PROVIDED INFORMATION >>
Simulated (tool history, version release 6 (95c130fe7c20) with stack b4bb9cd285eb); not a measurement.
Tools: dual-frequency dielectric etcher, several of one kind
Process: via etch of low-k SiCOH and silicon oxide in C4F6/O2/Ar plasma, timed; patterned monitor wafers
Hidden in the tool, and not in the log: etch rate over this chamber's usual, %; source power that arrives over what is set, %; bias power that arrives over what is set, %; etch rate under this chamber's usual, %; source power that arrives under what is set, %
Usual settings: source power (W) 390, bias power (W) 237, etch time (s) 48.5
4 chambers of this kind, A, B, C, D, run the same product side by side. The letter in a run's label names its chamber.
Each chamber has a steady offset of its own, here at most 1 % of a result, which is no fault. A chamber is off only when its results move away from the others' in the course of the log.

WORK ITEM >>
Return the whole listing, keeping every line exactly as it is.

TASK ANSWER >>
Simulated (tool history, version release 6 (95c130fe7c20) with stack b4bb9cd285eb); not a measurement.
Tools: dual-frequency dielectric etcher, several of one kind
Process: via etch of low-k SiCOH and silicon oxide in C4F6/O2/Ar plasma, timed; patterned monitor wafers
Hidden in the tool, and not in the log: etch rate over this chamber's usual, %; source power that arrives over what is set, %; bias power that arrives over what is set, %; etch rate under this chamber's usual, %; source power that arrives under what is set, %
Usual settings: source power (W) 390, bias power (W) 237, etch time (s) 48.5
4 chambers of this kind, A, B, C, D, run the same product side by side. The letter in a run's label names its chamber.
Each chamber has a steady offset of its own, here at most 1 % of a result, which is no fault. A chamber is off only when its results move away from the others' in the course of the log.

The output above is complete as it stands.